▶ **Task item**
Produce the records below again, word for word, but stop after the line that contains "Killed dies are".

▶ **Data under study**
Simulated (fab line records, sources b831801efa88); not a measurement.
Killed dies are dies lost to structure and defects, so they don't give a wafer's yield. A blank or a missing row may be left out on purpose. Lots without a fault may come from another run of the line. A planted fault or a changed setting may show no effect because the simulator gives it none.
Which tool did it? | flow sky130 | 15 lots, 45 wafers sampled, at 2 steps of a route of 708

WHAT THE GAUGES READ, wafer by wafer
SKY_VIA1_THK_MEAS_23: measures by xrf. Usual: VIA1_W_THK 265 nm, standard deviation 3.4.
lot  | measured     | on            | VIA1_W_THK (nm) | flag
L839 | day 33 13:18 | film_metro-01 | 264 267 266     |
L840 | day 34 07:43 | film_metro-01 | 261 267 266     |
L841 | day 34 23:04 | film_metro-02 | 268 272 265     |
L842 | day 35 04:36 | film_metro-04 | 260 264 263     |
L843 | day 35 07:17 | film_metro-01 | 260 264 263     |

▶ **Expected answer**
Simulated (fab line records, sources b831801efa88); not a measurement.
Killed dies are dies lost to structure and defects, so they don't give a wafer's yield. A blank or a missing row may be left out on purpose. Lots without a fault may come from another run of the line. A planted fault or a changed setting may show no effect because the simulator gives it none.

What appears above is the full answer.